> [DATA SUPPLIED]
* * * *
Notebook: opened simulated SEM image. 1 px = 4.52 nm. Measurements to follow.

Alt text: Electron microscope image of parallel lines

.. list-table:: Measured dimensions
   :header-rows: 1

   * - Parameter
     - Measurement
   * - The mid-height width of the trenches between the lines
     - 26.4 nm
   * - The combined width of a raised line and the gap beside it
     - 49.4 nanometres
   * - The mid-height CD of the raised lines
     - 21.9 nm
* * * *

> [ASSIGNED TASK] The answer is the lines above between the line holding "between the lines" and the line holding "the raised lines", inclusive, each written out exactly, and no others.

> [REPLY]
   * - The mid-height width of the trenches between the lines
     - 26.4 nm
   * - The combined width of a raised line and the gap beside it
     - 49.4 nanometres
   * - The mid-height CD of the raised lines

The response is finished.